> _Dataset content_
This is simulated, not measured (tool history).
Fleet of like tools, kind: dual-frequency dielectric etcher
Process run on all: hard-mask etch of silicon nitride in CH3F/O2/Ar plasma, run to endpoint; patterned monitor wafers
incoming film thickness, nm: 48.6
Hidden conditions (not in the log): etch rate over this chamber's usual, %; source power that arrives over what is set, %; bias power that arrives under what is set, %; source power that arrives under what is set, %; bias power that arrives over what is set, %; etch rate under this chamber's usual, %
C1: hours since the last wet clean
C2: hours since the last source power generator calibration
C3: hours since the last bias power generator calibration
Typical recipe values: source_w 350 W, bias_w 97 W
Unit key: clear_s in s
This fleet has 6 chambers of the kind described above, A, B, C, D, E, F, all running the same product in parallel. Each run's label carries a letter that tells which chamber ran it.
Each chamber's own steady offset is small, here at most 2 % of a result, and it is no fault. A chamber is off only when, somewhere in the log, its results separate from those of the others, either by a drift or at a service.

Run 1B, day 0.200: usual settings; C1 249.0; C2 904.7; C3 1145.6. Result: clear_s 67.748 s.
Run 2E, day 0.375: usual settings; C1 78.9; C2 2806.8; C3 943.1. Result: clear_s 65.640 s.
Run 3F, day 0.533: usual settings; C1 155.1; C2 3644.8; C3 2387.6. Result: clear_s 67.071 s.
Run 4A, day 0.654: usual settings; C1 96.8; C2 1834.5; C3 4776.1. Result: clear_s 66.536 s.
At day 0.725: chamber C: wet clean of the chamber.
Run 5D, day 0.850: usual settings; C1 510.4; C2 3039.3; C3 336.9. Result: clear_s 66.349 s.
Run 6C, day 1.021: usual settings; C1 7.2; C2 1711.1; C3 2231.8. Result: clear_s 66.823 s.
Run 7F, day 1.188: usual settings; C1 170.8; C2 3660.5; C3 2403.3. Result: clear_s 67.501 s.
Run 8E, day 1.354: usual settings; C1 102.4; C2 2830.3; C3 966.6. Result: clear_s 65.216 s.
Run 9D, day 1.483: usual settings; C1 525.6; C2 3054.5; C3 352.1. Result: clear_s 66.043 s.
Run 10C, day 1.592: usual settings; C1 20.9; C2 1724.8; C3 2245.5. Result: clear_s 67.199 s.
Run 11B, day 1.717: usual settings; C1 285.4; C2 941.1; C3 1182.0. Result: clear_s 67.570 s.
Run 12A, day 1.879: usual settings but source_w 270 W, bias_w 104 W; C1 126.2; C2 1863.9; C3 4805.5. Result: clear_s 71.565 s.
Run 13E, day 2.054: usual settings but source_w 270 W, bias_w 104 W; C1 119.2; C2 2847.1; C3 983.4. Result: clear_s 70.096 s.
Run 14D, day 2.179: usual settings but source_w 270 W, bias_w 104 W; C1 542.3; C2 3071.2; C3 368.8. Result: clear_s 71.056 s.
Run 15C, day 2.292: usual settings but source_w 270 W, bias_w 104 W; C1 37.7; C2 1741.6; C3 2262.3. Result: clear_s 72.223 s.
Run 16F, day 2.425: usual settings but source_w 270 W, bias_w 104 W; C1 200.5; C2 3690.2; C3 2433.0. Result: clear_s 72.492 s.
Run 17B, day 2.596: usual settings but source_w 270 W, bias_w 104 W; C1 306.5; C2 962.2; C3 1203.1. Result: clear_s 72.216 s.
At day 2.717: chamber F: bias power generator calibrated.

> _Work order_
Write down, word for word, the lines above from the one containing "This fleet has" through the one containing "Run 14D, day", both ends included.

> _Response_
This fleet has 6 chambers of the kind described above, A, B, C, D, E, F, all running the same product in parallel. Each run's label carries a letter that tells which chamber ran it.
Each chamber's own steady offset is small, here at most 2 % of a result, and it is no fault. A chamber is off only when, somewhere in the log, its results separate from those of the others, either by a drift or at a service.

Run 1B, day 0.200: usual settings; C1 249.0; C2 904.7; C3 1145.6. Result: clear_s 67.748 s.
Run 2E, day 0.375: usual settings; C1 78.9; C2 2806.8; C3 943.1. Result: clear_s 65.640 s.
Run 3F, day 0.533: usual settings; C1 155.1; C2 3644.8; C3 2387.6. Result: clear_s 67.071 s.
Run 4A, day 0.654: usual settings; C1 96.8; C2 1834.5; C3 4776.1. Result: clear_s 66.536 s.
At day 0.725: chamber C: wet clean of the chamber.
Run 5D, day 0.850: usual settings; C1 510.4; C2 3039.3; C3 336.9. Result: clear_s 66.349 s.
Run 6C, day 1.021: usual settings; C1 7.2; C2 1711.1; C3 2231.8. Result: clear_s 66.823 s.
Run 7F, day 1.188: usual settings; C1 170.8; C2 3660.5; C3 2403.3. Result: clear_s 67.501 s.
Run 8E, day 1.354: usual settings; C1 102.4; C2 2830.3; C3 966.6. Result: clear_s 65.216 s.
Run 9D, day 1.483: usual settings; C1 525.6; C2 3054.5; C3 352.1. Result: clear_s 66.043 s.
Run 10C, day 1.592: usual settings; C1 20.9; C2 1724.8; C3 2245.5. Result: clear_s 67.199 s.
Run 11B, day 1.717: usual settings; C1 285.4; C2 941.1; C3 1182.0. Result: clear_s 67.570 s.
Run 12A, day 1.879: usual settings but source_w 270 W, bias_w 104 W; C1 126.2; C2 1863.9; C3 4805.5. Result: clear_s 71.565 s.
Run 13E, day 2.054: usual settings but source_w 270 W, bias_w 104 W; C1 119.2; C2 2847.1; C3 983.4. Result: clear_s 70.096 s.
Run 14D, day 2.179: usual settings but source_w 270 W, bias_w 104 W; C1 542.3; C2 3071.2; C3 368.8. Result: clear_s 71.056 s.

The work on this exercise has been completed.